+++ ENTRIES SHOWN +++

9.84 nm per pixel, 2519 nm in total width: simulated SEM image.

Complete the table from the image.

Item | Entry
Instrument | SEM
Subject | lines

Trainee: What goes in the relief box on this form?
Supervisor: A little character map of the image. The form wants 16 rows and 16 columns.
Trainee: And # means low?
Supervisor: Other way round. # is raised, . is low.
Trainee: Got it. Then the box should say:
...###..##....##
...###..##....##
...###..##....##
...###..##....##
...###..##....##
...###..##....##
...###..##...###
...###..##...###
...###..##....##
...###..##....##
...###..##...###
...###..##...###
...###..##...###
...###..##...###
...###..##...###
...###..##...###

+++

Retype the material in full. Keep every character as it is.

## WRITTEN RESPONSE
9.84 nm per pixel, 2519 nm in total width: simulated SEM image.

Complete the table from the image.

Item | Entry
Instrument | SEM
Subject | lines

Trainee: What goes in the relief box on this form?
Supervisor: A little character map of the image. The form wants 16 rows and 16 columns.
Trainee: And # means low?
Supervisor: Other way round. # is raised, . is low.
Trainee: Got it. Then the box should say:
...###..##....##
...###..##....##
...###..##....##
...###..##....##
...###..##....##
...###..##....##
...###..##...###
...###..##...###
...###..##....##
...###..##....##
...###..##...###
...###..##...###
...###..##...###
...###..##...###
...###..##...###
...###..##...###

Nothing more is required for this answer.